--

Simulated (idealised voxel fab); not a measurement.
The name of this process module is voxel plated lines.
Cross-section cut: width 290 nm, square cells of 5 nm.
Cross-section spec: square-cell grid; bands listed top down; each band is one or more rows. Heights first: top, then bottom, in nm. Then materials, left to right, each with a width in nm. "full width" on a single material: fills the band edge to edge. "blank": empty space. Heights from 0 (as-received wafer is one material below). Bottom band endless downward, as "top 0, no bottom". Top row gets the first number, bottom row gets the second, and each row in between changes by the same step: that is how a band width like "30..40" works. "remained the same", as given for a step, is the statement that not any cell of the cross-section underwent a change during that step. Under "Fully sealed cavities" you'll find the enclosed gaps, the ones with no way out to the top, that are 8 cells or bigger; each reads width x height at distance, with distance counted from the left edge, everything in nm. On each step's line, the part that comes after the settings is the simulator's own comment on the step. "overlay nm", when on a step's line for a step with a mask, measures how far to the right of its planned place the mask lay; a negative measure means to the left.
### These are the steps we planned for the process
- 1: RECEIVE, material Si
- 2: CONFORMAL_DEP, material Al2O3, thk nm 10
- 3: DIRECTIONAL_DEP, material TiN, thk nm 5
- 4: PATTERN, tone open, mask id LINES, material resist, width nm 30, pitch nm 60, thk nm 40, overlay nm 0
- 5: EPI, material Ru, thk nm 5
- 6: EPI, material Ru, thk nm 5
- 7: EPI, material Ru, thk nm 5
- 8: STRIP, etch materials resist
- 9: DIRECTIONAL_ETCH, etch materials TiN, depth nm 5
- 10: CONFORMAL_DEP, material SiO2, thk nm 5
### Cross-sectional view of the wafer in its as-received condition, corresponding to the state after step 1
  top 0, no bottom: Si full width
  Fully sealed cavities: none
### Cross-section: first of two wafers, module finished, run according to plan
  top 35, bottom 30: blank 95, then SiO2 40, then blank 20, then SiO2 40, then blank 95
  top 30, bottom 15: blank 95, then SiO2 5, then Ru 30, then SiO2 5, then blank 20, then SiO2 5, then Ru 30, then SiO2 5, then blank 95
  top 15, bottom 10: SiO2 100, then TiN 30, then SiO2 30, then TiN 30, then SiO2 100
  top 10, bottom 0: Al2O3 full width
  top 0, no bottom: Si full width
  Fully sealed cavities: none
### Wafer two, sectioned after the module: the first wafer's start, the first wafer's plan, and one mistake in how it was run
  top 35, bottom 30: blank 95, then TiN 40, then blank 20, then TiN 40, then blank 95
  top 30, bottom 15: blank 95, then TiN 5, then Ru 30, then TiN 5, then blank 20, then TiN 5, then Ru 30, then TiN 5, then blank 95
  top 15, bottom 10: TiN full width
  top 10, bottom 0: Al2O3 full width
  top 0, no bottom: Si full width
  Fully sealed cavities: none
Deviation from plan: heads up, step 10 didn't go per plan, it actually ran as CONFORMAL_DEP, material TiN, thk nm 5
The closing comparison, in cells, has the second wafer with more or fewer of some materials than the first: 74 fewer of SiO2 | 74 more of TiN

--

◆ **Task item**
Each line between the start of the listing above and the line containing "top 30, bottom 15: blank 95, then SiO2", with both ends counted, is to be set down unchanged.

◆ **Reply**
Simulated (idealised voxel fab); not a measurement.
The name of this process module is voxel plated lines.
Cross-section cut: width 290 nm, square cells of 5 nm.
Cross-section spec: square-cell grid; bands listed top down; each band is one or more rows. Heights first: top, then bottom, in nm. Then materials, left to right, each with a width in nm. "full width" on a single material: fills the band edge to edge. "blank": empty space. Heights from 0 (as-received wafer is one material below). Bottom band endless downward, as "top 0, no bottom". Top row gets the first number, bottom row gets the second, and each row in between changes by the same step: that is how a band width like "30..40" works. "remained the same", as given for a step, is the statement that not any cell of the cross-section underwent a change during that step. Under "Fully sealed cavities" you'll find the enclosed gaps, the ones with no way out to the top, that are 8 cells or bigger; each reads width x height at distance, with distance counted from the left edge, everything in nm. On each step's line, the part that comes after the settings is the simulator's own comment on the step. "overlay nm", when on a step's line for a step with a mask, measures how far to the right of its planned place the mask lay; a negative measure means to the left.
### These are the steps we planned for the process
- 1: RECEIVE, material Si
- 2: CONFORMAL_DEP, material Al2O3, thk nm 10
- 3: DIRECTIONAL_DEP, material TiN, thk nm 5
- 4: PATTERN, tone open, mask id LINES, material resist, width nm 30, pitch nm 60, thk nm 40, overlay nm 0
- 5: EPI, material Ru, thk nm 5
- 6: EPI, material Ru, thk nm 5
- 7: EPI, material Ru, thk nm 5
- 8: STRIP, etch materials resist
- 9: DIRECTIONAL_ETCH, etch materials TiN, depth nm 5
- 10: CONFORMAL_DEP, material SiO2, thk nm 5
### Cross-sectional view of the wafer in its as-received condition, corresponding to the state after step 1
  top 0, no bottom: Si full width
  Fully sealed cavities: none
### Cross-section: first of two wafers, module finished, run according to plan
  top 35, bottom 30: blank 95, then SiO2 40, then blank 20, then SiO2 40, then blank 95
  top 30, bottom 15: blank 95, then SiO2 5, then Ru 30, then SiO2 5, then blank 20, then SiO2 5, then Ru 30, then SiO2 5, then blank 95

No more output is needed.